────────────────

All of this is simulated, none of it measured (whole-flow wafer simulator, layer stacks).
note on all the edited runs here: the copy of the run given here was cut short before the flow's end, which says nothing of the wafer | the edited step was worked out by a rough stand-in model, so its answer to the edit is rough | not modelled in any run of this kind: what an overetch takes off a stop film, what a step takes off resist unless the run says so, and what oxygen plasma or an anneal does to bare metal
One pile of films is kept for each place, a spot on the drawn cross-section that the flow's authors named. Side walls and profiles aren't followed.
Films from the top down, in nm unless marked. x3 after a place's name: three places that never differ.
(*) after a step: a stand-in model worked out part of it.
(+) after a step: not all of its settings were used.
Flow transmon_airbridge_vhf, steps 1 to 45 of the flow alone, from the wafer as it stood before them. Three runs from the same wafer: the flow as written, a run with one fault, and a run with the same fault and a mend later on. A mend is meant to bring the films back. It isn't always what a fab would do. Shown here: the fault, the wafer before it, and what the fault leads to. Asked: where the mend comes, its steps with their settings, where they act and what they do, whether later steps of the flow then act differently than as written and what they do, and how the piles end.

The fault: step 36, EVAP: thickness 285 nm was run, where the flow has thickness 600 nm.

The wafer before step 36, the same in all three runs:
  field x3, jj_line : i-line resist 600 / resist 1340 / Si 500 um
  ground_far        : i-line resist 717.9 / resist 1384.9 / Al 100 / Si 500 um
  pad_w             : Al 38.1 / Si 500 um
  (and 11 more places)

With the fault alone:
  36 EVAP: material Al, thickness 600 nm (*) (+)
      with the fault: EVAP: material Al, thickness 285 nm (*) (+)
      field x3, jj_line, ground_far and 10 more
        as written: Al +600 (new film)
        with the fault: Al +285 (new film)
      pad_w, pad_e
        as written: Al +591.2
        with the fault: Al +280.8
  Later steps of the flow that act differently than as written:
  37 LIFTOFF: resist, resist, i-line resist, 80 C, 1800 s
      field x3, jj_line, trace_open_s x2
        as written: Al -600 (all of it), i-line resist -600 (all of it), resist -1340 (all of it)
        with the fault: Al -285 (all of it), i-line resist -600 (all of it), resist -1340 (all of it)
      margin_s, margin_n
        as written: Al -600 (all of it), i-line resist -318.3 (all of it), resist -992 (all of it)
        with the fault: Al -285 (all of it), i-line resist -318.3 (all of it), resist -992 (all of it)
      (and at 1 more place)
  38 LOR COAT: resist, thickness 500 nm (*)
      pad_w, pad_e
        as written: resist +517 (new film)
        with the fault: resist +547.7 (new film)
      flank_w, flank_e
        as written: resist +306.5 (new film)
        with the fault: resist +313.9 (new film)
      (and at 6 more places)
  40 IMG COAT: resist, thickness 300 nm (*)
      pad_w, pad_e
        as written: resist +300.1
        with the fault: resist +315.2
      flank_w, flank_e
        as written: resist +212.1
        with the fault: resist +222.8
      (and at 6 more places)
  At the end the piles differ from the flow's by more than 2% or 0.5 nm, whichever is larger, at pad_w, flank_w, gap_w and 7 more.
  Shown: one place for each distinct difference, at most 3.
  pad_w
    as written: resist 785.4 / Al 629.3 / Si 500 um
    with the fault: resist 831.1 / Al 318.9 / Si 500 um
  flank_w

────────────────

→ REQUIREMENT: Transcribe verbatim. Cover the lines from the first line of the entries above to the line containing "note on all", inclusive.

→ TASK OUTPUT:
All of this is simulated, none of it measured (whole-flow wafer simulator, layer stacks).
note on all the edited runs here: the copy of the run given here was cut short before the flow's end, which says nothing of the wafer | the edited step was worked out by a rough stand-in model, so its answer to the edit is rough | not modelled in any run of this kind: what an overetch takes off a stop film, what a step takes off resist unless the run says so, and what oxygen plasma or an anneal does to bare metal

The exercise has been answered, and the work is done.